- _REQUIREMENT_
Please reproduce verbatim the lines below, from the first through the one with "overlay nm, on".

+ + + + + + +

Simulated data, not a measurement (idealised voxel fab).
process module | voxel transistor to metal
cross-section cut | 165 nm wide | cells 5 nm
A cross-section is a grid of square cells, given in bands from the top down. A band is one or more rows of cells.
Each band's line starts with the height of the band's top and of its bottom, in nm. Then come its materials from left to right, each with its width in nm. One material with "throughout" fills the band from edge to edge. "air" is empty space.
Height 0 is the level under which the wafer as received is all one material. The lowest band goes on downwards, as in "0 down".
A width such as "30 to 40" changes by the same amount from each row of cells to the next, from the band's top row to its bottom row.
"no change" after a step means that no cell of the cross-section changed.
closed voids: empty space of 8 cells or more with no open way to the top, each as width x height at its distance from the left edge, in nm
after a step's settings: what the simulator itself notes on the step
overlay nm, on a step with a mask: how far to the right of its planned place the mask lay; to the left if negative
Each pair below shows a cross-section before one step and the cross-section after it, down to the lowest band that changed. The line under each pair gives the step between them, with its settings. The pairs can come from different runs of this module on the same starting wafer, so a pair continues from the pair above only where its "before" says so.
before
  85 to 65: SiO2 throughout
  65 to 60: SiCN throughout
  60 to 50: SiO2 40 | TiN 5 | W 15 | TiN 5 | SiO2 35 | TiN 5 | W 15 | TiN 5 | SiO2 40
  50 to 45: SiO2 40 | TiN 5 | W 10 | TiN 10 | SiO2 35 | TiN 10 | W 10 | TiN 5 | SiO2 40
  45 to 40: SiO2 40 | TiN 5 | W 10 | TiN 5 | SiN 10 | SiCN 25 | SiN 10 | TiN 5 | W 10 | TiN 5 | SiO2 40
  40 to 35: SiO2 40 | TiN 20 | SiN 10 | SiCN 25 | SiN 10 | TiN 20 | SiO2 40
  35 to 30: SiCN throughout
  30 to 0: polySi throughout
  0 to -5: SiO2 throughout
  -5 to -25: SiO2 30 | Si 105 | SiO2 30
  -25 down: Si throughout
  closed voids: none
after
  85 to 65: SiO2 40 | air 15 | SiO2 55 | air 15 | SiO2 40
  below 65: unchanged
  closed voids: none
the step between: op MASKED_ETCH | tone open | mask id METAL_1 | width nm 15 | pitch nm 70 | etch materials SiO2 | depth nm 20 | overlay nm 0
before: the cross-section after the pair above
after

+ + + + + + +

- _RESPONSE_
Simulated data, not a measurement (idealised voxel fab).
process module | voxel transistor to metal
cross-section cut | 165 nm wide | cells 5 nm
A cross-section is a grid of square cells, given in bands from the top down. A band is one or more rows of cells.
Each band's line starts with the height of the band's top and of its bottom, in nm. Then come its materials from left to right, each with its width in nm. One material with "throughout" fills the band from edge to edge. "air" is empty space.
Height 0 is the level under which the wafer as received is all one material. The lowest band goes on downwards, as in "0 down".
A width such as "30 to 40" changes by the same amount from each row of cells to the next, from the band's top row to its bottom row.
"no change" after a step means that no cell of the cross-section changed.
closed voids: empty space of 8 cells or more with no open way to the top, each as width x height at its distance from the left edge, in nm
after a step's settings: what the simulator itself notes on the step
overlay nm, on a step with a mask: how far to the right of its planned place the mask lay; to the left if negative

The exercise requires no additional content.